Provided data:
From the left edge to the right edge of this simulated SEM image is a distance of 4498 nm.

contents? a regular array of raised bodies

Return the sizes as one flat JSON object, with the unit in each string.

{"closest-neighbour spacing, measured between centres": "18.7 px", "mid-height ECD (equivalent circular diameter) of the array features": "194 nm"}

Work task: Reproduce the records above exactly, character for character.

Problem solution:
From the left edge to the right edge of this simulated SEM image is a distance of 4498 nm.

contents? a regular array of raised bodies

Return the sizes as one flat JSON object, with the unit in each string.

{"closest-neighbour spacing, measured between centres": "18.7 px", "mid-height ECD (equivalent circular diameter) of the array features": "194 nm"}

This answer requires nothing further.